Excerpted data:
-.-.-

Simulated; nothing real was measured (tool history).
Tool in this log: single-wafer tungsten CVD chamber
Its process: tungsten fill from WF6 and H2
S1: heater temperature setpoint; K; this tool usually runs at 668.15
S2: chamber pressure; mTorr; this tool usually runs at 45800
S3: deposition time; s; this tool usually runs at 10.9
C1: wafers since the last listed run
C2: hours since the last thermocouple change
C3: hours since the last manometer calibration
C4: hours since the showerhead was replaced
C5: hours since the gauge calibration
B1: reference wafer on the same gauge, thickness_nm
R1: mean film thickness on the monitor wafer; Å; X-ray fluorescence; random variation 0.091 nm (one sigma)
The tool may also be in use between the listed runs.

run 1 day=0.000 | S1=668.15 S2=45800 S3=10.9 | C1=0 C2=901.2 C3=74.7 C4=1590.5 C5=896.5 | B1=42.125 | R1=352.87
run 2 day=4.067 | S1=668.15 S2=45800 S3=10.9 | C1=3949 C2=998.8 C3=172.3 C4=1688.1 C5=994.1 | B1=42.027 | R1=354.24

-.-.-

Nothing but the lines from the start of the data through the line holding "S1: heater temperature" should be restated, and each one exactly.

Simulated; nothing real was measured (tool history).
Tool in this log: single-wafer tungsten CVD chamber
Its process: tungsten fill from WF6 and H2
S1: heater temperature setpoint; K; this tool usually runs at 668.15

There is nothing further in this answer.